Information supplied START

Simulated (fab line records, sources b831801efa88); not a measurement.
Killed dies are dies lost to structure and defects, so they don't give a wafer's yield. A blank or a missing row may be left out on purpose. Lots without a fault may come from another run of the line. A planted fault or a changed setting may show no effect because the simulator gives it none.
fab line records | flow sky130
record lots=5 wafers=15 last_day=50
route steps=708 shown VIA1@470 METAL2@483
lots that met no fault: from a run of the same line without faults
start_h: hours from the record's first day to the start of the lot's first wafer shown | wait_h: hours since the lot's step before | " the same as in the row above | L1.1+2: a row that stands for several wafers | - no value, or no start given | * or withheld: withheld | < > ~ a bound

Information supplied END

## Action item
From the first line down to the last, give the records again exactly.

## Answer area
Simulated (fab line records, sources b831801efa88); not a measurement.
Killed dies are dies lost to structure and defects, so they don't give a wafer's yield. A blank or a missing row may be left out on purpose. Lots without a fault may come from another run of the line. A planted fault or a changed setting may show no effect because the simulator gives it none.
fab line records | flow sky130
record lots=5 wafers=15 last_day=50
route steps=708 shown VIA1@470 METAL2@483
lots that met no fault: from a run of the same line without faults
start_h: hours from the record's first day to the start of the lot's first wafer shown | wait_h: hours since the lot's step before | " the same as in the row above | L1.1+2: a row that stands for several wafers | - no value, or no start given | * or withheld: withheld | < > ~ a bound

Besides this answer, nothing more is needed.